(WORK INSTRUCTION):
From the listing that follows, extract every line and set it down unaltered.

(SUPPLIED MATERIAL):
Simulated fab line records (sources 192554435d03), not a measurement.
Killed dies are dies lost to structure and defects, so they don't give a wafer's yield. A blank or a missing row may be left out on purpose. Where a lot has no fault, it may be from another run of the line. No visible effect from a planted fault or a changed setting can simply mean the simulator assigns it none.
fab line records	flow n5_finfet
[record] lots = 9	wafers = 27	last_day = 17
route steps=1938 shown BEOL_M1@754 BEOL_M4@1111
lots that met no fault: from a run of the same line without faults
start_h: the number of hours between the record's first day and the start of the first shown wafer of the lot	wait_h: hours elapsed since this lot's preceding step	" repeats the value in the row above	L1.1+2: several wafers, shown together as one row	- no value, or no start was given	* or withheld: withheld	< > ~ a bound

(EXPECTED ANSWER):
Simulated fab line records (sources 192554435d03), not a measurement.
Killed dies are dies lost to structure and defects, so they don't give a wafer's yield. A blank or a missing row may be left out on purpose. Where a lot has no fault, it may be from another run of the line. No visible effect from a planted fault or a changed setting can simply mean the simulator assigns it none.
fab line records	flow n5_finfet
[record] lots = 9	wafers = 27	last_day = 17
route steps=1938 shown BEOL_M1@754 BEOL_M4@1111
lots that met no fault: from a run of the same line without faults
start_h: the number of hours between the record's first day and the start of the first shown wafer of the lot	wait_h: hours elapsed since this lot's preceding step	" repeats the value in the row above	L1.1+2: several wafers, shown together as one row	- no value, or no start was given	* or withheld: withheld	< > ~ a bound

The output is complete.